LISTED RECORDS —
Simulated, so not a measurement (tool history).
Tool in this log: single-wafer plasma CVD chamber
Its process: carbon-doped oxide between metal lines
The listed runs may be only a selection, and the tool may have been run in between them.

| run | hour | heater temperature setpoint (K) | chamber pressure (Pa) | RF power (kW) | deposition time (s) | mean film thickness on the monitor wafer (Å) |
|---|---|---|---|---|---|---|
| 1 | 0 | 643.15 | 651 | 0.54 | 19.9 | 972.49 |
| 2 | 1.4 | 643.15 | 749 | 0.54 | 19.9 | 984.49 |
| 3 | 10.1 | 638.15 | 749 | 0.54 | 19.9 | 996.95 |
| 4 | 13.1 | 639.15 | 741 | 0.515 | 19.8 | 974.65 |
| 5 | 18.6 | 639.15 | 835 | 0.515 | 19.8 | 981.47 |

WORK ORDER — An exact copy of every entry above is the expected answer.

WRITTEN SOLUTION —
Simulated, so not a measurement (tool history).
Tool in this log: single-wafer plasma CVD chamber
Its process: carbon-doped oxide between metal lines
The listed runs may be only a selection, and the tool may have been run in between them.

| run | hour | heater temperature setpoint (K) | chamber pressure (Pa) | RF power (kW) | deposition time (s) | mean film thickness on the monitor wafer (Å) |
|---|---|---|---|---|---|---|
| 1 | 0 | 643.15 | 651 | 0.54 | 19.9 | 972.49 |
| 2 | 1.4 | 643.15 | 749 | 0.54 | 19.9 | 984.49 |
| 3 | 10.1 | 638.15 | 749 | 0.54 | 19.9 | 996.95 |
| 4 | 13.1 | 639.15 | 741 | 0.515 | 19.8 | 974.65 |
| 5 | 18.6 | 639.15 | 835 | 0.515 | 19.8 | 981.47 |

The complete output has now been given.